- [Dataset excerpts]:

· · · · ·

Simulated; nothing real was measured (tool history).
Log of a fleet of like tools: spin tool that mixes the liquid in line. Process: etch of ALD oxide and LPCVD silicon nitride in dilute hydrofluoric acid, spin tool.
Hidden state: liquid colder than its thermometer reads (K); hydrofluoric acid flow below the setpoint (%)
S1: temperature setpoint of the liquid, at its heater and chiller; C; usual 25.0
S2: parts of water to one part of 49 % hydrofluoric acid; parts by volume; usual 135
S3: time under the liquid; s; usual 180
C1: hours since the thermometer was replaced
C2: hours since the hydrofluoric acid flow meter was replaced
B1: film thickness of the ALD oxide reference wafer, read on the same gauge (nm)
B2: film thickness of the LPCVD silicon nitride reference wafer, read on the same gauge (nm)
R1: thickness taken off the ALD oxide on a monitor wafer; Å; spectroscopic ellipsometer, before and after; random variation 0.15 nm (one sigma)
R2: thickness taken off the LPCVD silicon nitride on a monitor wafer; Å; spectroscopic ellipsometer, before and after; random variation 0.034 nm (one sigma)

· · · · ·

- [Work task]: Write down again the exact lines running from the beginning of the data to the line containing "B1: film thickness", with both ends included.

- [Task answer]:
Simulated; nothing real was measured (tool history).
Log of a fleet of like tools: spin tool that mixes the liquid in line. Process: etch of ALD oxide and LPCVD silicon nitride in dilute hydrofluoric acid, spin tool.
Hidden state: liquid colder than its thermometer reads (K); hydrofluoric acid flow below the setpoint (%)
S1: temperature setpoint of the liquid, at its heater and chiller; C; usual 25.0
S2: parts of water to one part of 49 % hydrofluoric acid; parts by volume; usual 135
S3: time under the liquid; s; usual 180
C1: hours since the thermometer was replaced
C2: hours since the hydrofluoric acid flow meter was replaced
B1: film thickness of the ALD oxide reference wafer, read on the same gauge (nm)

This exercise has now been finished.